## Recorded data:
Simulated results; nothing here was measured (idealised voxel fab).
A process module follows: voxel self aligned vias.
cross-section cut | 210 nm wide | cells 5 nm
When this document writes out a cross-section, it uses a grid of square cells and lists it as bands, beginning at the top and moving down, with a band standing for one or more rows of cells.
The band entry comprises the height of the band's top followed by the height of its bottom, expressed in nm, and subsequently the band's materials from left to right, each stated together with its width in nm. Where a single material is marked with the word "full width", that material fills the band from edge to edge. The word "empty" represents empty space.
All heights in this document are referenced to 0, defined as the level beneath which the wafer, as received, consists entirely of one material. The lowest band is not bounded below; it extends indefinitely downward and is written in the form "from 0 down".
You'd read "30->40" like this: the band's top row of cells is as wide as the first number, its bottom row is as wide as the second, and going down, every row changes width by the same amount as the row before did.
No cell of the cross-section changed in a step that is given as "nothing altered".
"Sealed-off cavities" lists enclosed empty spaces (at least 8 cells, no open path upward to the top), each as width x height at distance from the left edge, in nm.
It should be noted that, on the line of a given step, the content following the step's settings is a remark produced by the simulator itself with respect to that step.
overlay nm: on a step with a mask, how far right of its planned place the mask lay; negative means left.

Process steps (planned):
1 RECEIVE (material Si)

## Brief:
Every line from the first through the one containing "The band entry" in the listing above must be given again exactly, with nothing else alongside.

## Result:
Simulated results; nothing here was measured (idealised voxel fab).
A process module follows: voxel self aligned vias.
cross-section cut | 210 nm wide | cells 5 nm
When this document writes out a cross-section, it uses a grid of square cells and lists it as bands, beginning at the top and moving down, with a band standing for one or more rows of cells.
The band entry comprises the height of the band's top followed by the height of its bottom, expressed in nm, and subsequently the band's materials from left to right, each stated together with its width in nm. Where a single material is marked with the word "full width", that material fills the band from edge to edge. The word "empty" represents empty space.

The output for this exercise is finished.